WORK INSTRUCTION:
Set down the whole listing verbatim.

= = = =

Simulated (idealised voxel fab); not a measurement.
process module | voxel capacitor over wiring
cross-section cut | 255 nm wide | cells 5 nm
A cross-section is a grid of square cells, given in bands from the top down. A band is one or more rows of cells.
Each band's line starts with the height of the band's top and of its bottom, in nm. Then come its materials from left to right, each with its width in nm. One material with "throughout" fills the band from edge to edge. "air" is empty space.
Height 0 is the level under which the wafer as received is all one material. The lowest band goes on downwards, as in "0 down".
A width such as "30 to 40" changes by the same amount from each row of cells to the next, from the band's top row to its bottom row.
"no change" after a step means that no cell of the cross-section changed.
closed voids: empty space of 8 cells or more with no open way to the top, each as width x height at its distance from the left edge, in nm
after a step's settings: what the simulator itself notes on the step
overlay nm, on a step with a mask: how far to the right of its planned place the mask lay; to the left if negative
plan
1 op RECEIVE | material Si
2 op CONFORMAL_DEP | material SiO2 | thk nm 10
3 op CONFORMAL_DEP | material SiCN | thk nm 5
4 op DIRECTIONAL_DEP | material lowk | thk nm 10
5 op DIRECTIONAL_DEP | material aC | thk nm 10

= = = =

TASK SOLUTION:
Simulated (idealised voxel fab); not a measurement.
process module | voxel capacitor over wiring
cross-section cut | 255 nm wide | cells 5 nm
A cross-section is a grid of square cells, given in bands from the top down. A band is one or more rows of cells.
Each band's line starts with the height of the band's top and of its bottom, in nm. Then come its materials from left to right, each with its width in nm. One material with "throughout" fills the band from edge to edge. "air" is empty space.
Height 0 is the level under which the wafer as received is all one material. The lowest band goes on downwards, as in "0 down".
A width such as "30 to 40" changes by the same amount from each row of cells to the next, from the band's top row to its bottom row.
"no change" after a step means that no cell of the cross-section changed.
closed voids: empty space of 8 cells or more with no open way to the top, each as width x height at its distance from the left edge, in nm
after a step's settings: what the simulator itself notes on the step
overlay nm, on a step with a mask: how far to the right of its planned place the mask lay; to the left if negative
plan
1 op RECEIVE | material Si
2 op CONFORMAL_DEP | material SiO2 | thk nm 10
3 op CONFORMAL_DEP | material SiCN | thk nm 5
4 op DIRECTIONAL_DEP | material lowk | thk nm 10
5 op DIRECTIONAL_DEP | material aC | thk nm 10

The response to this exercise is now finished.